START Raw data

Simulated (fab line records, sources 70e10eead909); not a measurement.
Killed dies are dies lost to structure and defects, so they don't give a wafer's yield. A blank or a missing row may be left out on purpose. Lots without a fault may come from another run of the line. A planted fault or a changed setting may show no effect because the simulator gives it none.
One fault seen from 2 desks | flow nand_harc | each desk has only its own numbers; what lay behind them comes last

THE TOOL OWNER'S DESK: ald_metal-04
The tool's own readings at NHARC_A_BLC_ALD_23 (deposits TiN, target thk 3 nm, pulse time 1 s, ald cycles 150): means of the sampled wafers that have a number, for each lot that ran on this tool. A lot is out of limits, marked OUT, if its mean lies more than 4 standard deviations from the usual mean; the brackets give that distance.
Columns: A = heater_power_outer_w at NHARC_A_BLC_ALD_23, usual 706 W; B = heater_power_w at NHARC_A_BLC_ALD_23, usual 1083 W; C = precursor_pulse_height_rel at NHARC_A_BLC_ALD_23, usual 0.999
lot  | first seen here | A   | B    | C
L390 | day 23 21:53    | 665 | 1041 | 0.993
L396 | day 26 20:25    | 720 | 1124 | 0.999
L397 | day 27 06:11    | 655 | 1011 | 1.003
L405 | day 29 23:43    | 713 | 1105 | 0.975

END Raw data

- _Work instruction_
Restate each record word for word.

- _Task result_
Simulated (fab line records, sources 70e10eead909); not a measurement.
Killed dies are dies lost to structure and defects, so they don't give a wafer's yield. A blank or a missing row may be left out on purpose. Lots without a fault may come from another run of the line. A planted fault or a changed setting may show no effect because the simulator gives it none.
One fault seen from 2 desks | flow nand_harc | each desk has only its own numbers; what lay behind them comes last

THE TOOL OWNER'S DESK: ald_metal-04
The tool's own readings at NHARC_A_BLC_ALD_23 (deposits TiN, target thk 3 nm, pulse time 1 s, ald cycles 150): means of the sampled wafers that have a number, for each lot that ran on this tool. A lot is out of limits, marked OUT, if its mean lies more than 4 standard deviations from the usual mean; the brackets give that distance.
Columns: A = heater_power_outer_w at NHARC_A_BLC_ALD_23, usual 706 W; B = heater_power_w at NHARC_A_BLC_ALD_23, usual 1083 W; C = precursor_pulse_height_rel at NHARC_A_BLC_ALD_23, usual 0.999
lot  | first seen here | A   | B    | C
L390 | day 23 21:53    | 665 | 1041 | 0.993
L396 | day 26 20:25    | 720 | 1124 | 0.999
L397 | day 27 06:11    | 655 | 1011 | 1.003
L405 | day 29 23:43    | 713 | 1105 | 0.975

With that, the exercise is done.